Assigned task: The output should be the records themselves, given again exactly.

##########
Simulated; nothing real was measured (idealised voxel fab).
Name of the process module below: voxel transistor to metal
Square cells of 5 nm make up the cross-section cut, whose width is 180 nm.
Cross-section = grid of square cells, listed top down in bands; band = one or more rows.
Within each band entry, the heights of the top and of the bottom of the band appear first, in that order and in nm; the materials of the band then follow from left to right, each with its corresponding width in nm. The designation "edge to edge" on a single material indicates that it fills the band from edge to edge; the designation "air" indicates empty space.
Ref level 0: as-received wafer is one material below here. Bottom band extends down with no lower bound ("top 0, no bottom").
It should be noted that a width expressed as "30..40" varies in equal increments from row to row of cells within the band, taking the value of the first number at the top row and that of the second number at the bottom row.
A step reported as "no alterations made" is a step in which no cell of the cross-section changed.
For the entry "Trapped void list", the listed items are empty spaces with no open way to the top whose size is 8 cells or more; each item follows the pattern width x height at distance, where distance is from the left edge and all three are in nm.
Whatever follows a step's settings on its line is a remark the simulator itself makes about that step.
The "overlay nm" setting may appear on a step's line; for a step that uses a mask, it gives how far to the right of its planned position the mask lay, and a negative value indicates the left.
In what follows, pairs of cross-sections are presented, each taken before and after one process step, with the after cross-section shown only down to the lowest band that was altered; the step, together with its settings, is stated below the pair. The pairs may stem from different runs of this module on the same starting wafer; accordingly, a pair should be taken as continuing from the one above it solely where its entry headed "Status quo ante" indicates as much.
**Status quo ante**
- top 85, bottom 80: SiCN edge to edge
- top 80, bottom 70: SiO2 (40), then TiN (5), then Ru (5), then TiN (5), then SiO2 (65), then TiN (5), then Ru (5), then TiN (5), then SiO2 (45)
##########

Written response:
Simulated; nothing real was measured (idealised voxel fab).
Name of the process module below: voxel transistor to metal
Square cells of 5 nm make up the cross-section cut, whose width is 180 nm.
Cross-section = grid of square cells, listed top down in bands; band = one or more rows.
Within each band entry, the heights of the top and of the bottom of the band appear first, in that order and in nm; the materials of the band then follow from left to right, each with its corresponding width in nm. The designation "edge to edge" on a single material indicates that it fills the band from edge to edge; the designation "air" indicates empty space.
Ref level 0: as-received wafer is one material below here. Bottom band extends down with no lower bound ("top 0, no bottom").
It should be noted that a width expressed as "30..40" varies in equal increments from row to row of cells within the band, taking the value of the first number at the top row and that of the second number at the bottom row.
A step reported as "no alterations made" is a step in which no cell of the cross-section changed.
For the entry "Trapped void list", the listed items are empty spaces with no open way to the top whose size is 8 cells or more; each item follows the pattern width x height at distance, where distance is from the left edge and all three are in nm.
Whatever follows a step's settings on its line is a remark the simulator itself makes about that step.
The "overlay nm" setting may appear on a step's line; for a step that uses a mask, it gives how far to the right of its planned position the mask lay, and a negative value indicates the left.
In what follows, pairs of cross-sections are presented, each taken before and after one process step, with the after cross-section shown only down to the lowest band that was altered; the step, together with its settings, is stated below the pair. The pairs may stem from different runs of this module on the same starting wafer; accordingly, a pair should be taken as continuing from the one above it solely where its entry headed "Status quo ante" indicates as much.
**Status quo ante**
- top 85, bottom 80: SiCN edge to edge
- top 80, bottom 70: SiO2 (40), then TiN (5), then Ru (5), then TiN (5), then SiO2 (65), then TiN (5), then Ru (5), then TiN (5), then SiO2 (45)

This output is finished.